## Brief
From the top of the entries below through the line containing "start-h: start of", return every line exactly as written, please, and stop there.

BEGIN

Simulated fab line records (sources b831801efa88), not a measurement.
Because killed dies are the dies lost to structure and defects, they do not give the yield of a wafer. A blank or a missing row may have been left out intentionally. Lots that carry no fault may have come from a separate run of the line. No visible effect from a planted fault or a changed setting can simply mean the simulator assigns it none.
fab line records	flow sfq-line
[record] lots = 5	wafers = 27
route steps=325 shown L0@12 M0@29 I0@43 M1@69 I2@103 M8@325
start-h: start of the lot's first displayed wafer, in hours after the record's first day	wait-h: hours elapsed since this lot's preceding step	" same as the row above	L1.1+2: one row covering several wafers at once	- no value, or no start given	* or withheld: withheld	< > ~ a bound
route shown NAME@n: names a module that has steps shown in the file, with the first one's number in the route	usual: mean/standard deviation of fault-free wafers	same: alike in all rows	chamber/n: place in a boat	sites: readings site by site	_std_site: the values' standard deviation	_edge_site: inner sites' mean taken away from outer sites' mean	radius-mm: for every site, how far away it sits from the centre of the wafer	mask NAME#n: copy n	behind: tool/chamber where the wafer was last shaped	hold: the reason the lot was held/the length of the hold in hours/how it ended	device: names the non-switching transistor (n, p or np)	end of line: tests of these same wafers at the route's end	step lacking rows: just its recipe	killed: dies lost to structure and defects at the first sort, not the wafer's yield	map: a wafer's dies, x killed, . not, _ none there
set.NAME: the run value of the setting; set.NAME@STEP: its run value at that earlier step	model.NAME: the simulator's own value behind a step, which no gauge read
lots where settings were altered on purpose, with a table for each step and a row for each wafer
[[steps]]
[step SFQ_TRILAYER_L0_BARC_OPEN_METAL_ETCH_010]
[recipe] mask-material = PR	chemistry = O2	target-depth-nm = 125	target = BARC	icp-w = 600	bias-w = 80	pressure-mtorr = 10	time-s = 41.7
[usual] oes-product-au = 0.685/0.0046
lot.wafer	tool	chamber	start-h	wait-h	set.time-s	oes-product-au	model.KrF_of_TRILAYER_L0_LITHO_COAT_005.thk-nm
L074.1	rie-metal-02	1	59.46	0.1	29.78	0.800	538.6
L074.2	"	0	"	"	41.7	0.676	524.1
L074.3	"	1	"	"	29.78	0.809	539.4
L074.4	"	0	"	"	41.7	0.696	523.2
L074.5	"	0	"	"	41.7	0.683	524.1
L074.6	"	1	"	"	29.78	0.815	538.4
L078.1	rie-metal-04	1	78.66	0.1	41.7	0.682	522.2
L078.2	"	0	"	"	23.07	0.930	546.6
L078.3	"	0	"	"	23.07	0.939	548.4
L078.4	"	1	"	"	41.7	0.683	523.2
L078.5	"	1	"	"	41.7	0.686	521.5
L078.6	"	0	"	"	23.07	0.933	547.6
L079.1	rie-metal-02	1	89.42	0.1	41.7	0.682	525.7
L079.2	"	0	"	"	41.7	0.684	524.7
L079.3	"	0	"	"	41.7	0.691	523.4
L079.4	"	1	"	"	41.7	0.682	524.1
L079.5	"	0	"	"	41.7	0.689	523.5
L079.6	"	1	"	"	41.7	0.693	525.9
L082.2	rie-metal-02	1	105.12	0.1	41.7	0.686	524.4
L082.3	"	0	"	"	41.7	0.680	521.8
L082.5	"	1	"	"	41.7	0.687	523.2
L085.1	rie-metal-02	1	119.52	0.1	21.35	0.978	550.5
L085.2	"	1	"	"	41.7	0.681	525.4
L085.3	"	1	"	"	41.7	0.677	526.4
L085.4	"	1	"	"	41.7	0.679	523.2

END

## Answer space
Simulated fab line records (sources b831801efa88), not a measurement.
Because killed dies are the dies lost to structure and defects, they do not give the yield of a wafer. A blank or a missing row may have been left out intentionally. Lots that carry no fault may have come from a separate run of the line. No visible effect from a planted fault or a changed setting can simply mean the simulator assigns it none.
fab line records	flow sfq-line
[record] lots = 5	wafers = 27
route steps=325 shown L0@12 M0@29 I0@43 M1@69 I2@103 M8@325
start-h: start of the lot's first displayed wafer, in hours after the record's first day	wait-h: hours elapsed since this lot's preceding step	" same as the row above	L1.1+2: one row covering several wafers at once	- no value, or no start given	* or withheld: withheld	< > ~ a bound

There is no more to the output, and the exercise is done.